+ + +
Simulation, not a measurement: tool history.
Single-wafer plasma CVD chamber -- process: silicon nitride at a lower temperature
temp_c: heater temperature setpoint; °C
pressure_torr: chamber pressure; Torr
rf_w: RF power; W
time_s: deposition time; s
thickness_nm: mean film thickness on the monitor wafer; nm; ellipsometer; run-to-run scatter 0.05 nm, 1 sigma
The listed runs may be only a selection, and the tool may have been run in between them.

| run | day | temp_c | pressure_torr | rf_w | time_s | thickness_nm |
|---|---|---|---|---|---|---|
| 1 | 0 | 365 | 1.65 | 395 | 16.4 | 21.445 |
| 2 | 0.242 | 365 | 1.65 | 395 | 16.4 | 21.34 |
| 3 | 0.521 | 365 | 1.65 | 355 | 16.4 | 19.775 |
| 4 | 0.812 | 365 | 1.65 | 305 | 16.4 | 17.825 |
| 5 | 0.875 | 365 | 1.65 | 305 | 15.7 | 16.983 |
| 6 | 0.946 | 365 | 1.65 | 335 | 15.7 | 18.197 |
+ + +

> **ASSIGNED TASK**: The material is to be transcribed once more, exactly and completely.

> **RESPONSE BOX**:
Simulation, not a measurement: tool history.
Single-wafer plasma CVD chamber -- process: silicon nitride at a lower temperature
temp_c: heater temperature setpoint; °C
pressure_torr: chamber pressure; Torr
rf_w: RF power; W
time_s: deposition time; s
thickness_nm: mean film thickness on the monitor wafer; nm; ellipsometer; run-to-run scatter 0.05 nm, 1 sigma
The listed runs may be only a selection, and the tool may have been run in between them.

| run | day | temp_c | pressure_torr | rf_w | time_s | thickness_nm |
|---|---|---|---|---|---|---|
| 1 | 0 | 365 | 1.65 | 395 | 16.4 | 21.445 |
| 2 | 0.242 | 365 | 1.65 | 395 | 16.4 | 21.34 |
| 3 | 0.521 | 365 | 1.65 | 355 | 16.4 | 19.775 |
| 4 | 0.812 | 365 | 1.65 | 305 | 16.4 | 17.825 |
| 5 | 0.875 | 365 | 1.65 | 305 | 15.7 | 16.983 |
| 6 | 0.946 | 365 | 1.65 | 335 | 15.7 | 18.197 |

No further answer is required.